WORK INSTRUCTION
Transcribe every record exactly.

--------

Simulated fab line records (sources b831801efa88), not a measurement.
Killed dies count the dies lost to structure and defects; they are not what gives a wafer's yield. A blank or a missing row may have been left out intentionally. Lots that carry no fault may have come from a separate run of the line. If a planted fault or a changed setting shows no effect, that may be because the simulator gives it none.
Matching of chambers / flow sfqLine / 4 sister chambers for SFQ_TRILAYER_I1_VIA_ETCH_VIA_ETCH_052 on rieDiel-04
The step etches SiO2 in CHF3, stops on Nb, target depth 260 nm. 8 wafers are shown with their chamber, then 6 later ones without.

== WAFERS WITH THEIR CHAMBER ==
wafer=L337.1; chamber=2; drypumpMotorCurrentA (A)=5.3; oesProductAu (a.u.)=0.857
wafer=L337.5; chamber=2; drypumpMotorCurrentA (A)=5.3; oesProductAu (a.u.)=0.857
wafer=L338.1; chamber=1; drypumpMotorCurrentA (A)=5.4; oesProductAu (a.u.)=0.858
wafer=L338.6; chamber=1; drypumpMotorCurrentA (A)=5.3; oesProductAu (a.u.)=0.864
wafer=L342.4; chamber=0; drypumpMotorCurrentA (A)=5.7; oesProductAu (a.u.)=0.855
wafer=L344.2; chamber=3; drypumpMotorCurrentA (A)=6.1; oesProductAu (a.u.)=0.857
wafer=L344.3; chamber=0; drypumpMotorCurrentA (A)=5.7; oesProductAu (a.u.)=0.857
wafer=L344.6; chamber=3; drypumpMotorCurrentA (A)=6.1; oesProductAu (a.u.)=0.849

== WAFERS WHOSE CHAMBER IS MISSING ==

--------

WRITTEN SOLUTION
Simulated fab line records (sources b831801efa88), not a measurement.
Killed dies count the dies lost to structure and defects; they are not what gives a wafer's yield. A blank or a missing row may have been left out intentionally. Lots that carry no fault may have come from a separate run of the line. If a planted fault or a changed setting shows no effect, that may be because the simulator gives it none.
Matching of chambers / flow sfqLine / 4 sister chambers for SFQ_TRILAYER_I1_VIA_ETCH_VIA_ETCH_052 on rieDiel-04
The step etches SiO2 in CHF3, stops on Nb, target depth 260 nm. 8 wafers are shown with their chamber, then 6 later ones without.

== WAFERS WITH THEIR CHAMBER ==
wafer=L337.1; chamber=2; drypumpMotorCurrentA (A)=5.3; oesProductAu (a.u.)=0.857
wafer=L337.5; chamber=2; drypumpMotorCurrentA (A)=5.3; oesProductAu (a.u.)=0.857
wafer=L338.1; chamber=1; drypumpMotorCurrentA (A)=5.4; oesProductAu (a.u.)=0.858
wafer=L338.6; chamber=1; drypumpMotorCurrentA (A)=5.3; oesProductAu (a.u.)=0.864
wafer=L342.4; chamber=0; drypumpMotorCurrentA (A)=5.7; oesProductAu (a.u.)=0.855
wafer=L344.2; chamber=3; drypumpMotorCurrentA (A)=6.1; oesProductAu (a.u.)=0.857
wafer=L344.3; chamber=0; drypumpMotorCurrentA (A)=5.7; oesProductAu (a.u.)=0.857
wafer=L344.6; chamber=3; drypumpMotorCurrentA (A)=6.1; oesProductAu (a.u.)=0.849

== WAFERS WHOSE CHAMBER IS MISSING ==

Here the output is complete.